The answer must be every entry, given again word for word.

★ ★ ★ ★ ★

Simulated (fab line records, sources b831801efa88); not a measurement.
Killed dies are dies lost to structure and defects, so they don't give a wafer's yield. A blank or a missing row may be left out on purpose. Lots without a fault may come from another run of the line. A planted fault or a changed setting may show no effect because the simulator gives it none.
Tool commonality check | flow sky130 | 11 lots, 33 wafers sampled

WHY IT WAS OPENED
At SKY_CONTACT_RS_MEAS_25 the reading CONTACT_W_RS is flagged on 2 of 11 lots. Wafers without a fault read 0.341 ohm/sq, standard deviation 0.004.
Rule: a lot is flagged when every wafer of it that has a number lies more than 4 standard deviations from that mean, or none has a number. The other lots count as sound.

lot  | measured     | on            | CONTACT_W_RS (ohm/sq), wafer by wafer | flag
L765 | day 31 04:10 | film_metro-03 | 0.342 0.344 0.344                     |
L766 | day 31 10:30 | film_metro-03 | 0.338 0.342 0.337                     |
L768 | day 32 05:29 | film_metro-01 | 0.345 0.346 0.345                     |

★ ★ ★ ★ ★

TASK RESPONSE:
Simulated (fab line records, sources b831801efa88); not a measurement.
Killed dies are dies lost to structure and defects, so they don't give a wafer's yield. A blank or a missing row may be left out on purpose. Lots without a fault may come from another run of the line. A planted fault or a changed setting may show no effect because the simulator gives it none.
Tool commonality check | flow sky130 | 11 lots, 33 wafers sampled

WHY IT WAS OPENED
At SKY_CONTACT_RS_MEAS_25 the reading CONTACT_W_RS is flagged on 2 of 11 lots. Wafers without a fault read 0.341 ohm/sq, standard deviation 0.004.
Rule: a lot is flagged when every wafer of it that has a number lies more than 4 standard deviations from that mean, or none has a number. The other lots count as sound.

lot  | measured     | on            | CONTACT_W_RS (ohm/sq), wafer by wafer | flag
L765 | day 31 04:10 | film_metro-03 | 0.342 0.344 0.344                     |
L766 | day 31 10:30 | film_metro-03 | 0.338 0.342 0.337                     |
L768 | day 32 05:29 | film_metro-01 | 0.345 0.346 0.345                     |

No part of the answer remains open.